BEGIN
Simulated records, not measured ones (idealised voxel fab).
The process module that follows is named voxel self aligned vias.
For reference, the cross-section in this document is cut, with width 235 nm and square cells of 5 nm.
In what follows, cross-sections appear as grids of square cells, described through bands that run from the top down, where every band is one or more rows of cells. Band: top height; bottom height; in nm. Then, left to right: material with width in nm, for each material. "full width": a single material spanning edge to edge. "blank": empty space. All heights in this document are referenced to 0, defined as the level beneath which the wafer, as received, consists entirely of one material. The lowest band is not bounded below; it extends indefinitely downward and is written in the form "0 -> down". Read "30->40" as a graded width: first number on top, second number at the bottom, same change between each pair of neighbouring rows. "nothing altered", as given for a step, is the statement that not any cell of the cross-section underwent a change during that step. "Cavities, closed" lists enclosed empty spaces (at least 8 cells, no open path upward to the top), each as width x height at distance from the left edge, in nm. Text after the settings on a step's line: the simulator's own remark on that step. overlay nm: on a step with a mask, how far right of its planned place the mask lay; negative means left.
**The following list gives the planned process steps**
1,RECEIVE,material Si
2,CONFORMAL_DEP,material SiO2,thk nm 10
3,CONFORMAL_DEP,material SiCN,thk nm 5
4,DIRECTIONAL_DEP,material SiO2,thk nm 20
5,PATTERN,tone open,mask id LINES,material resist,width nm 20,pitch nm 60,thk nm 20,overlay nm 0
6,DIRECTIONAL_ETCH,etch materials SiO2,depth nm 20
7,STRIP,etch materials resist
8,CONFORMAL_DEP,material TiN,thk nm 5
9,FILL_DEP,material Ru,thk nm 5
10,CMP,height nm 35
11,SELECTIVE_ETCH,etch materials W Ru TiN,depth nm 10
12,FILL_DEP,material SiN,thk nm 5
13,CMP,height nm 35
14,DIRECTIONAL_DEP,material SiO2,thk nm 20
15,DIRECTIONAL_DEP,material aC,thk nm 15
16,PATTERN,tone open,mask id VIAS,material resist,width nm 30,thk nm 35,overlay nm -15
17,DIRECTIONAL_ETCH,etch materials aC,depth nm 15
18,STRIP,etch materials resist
END

### Work order
Stopping at the line containing "For reference, the", please repeat exactly every line from the very start of the entries, that line included, and nothing more.

### Exercise response
Simulated records, not measured ones (idealised voxel fab).
The process module that follows is named voxel self aligned vias.
For reference, the cross-section in this document is cut, with width 235 nm and square cells of 5 nm.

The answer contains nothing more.